» Requirement
Extract from the entries below, exactly as given, only the lines from the line containing "step 10, ETCH" to the line containing "step 16, CLEAN", both lines included.

» Provided material
——————

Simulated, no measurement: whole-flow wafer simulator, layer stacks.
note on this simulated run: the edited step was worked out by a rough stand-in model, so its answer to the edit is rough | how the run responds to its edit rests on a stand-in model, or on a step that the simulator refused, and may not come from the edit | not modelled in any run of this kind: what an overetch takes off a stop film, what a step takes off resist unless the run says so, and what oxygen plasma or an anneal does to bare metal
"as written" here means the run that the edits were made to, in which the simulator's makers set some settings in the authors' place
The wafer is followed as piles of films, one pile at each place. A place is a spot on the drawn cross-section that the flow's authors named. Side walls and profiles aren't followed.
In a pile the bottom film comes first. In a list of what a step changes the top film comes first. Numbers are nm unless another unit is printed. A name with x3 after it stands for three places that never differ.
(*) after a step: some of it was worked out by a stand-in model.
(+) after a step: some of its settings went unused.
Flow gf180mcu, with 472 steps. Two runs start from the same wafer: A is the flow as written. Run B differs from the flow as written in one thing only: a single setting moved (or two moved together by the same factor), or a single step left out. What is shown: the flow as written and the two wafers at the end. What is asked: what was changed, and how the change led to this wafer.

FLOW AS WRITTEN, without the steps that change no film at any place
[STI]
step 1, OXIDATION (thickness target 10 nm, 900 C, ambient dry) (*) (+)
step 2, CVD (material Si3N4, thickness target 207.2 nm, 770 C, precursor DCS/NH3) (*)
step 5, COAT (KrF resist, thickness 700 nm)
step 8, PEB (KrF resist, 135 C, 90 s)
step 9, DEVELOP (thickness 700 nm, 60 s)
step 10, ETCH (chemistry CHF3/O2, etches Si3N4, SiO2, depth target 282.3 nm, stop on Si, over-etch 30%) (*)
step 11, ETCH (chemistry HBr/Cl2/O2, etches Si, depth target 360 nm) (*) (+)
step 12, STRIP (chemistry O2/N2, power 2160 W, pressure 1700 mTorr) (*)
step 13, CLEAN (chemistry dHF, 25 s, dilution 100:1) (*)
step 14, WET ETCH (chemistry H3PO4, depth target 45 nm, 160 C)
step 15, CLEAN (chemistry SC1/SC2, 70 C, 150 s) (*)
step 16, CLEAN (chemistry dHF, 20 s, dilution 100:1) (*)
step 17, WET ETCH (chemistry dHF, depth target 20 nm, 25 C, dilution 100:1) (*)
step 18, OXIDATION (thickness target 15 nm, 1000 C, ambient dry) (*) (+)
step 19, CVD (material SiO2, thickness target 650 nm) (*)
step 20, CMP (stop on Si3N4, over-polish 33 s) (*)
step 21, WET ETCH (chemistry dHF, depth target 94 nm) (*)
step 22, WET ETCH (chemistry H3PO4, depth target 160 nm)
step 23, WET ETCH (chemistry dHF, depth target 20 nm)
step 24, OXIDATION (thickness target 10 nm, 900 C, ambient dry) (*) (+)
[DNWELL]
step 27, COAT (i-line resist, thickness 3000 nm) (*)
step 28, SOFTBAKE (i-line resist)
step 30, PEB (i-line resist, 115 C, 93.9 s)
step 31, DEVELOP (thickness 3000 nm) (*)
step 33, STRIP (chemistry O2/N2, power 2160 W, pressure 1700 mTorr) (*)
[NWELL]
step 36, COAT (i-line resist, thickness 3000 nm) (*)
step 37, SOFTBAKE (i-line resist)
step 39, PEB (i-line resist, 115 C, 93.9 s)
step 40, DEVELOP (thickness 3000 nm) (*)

——————

» Answer area
step 10, ETCH (chemistry CHF3/O2, etches Si3N4, SiO2, depth target 282.3 nm, stop on Si, over-etch 30%) (*)
step 11, ETCH (chemistry HBr/Cl2/O2, etches Si, depth target 360 nm) (*) (+)
step 12, STRIP (chemistry O2/N2, power 2160 W, pressure 1700 mTorr) (*)
step 13, CLEAN (chemistry dHF, 25 s, dilution 100:1) (*)
step 14, WET ETCH (chemistry H3PO4, depth target 45 nm, 160 C)
step 15, CLEAN (chemistry SC1/SC2, 70 C, 150 s) (*)
step 16, CLEAN (chemistry dHF, 20 s, dilution 100:1) (*)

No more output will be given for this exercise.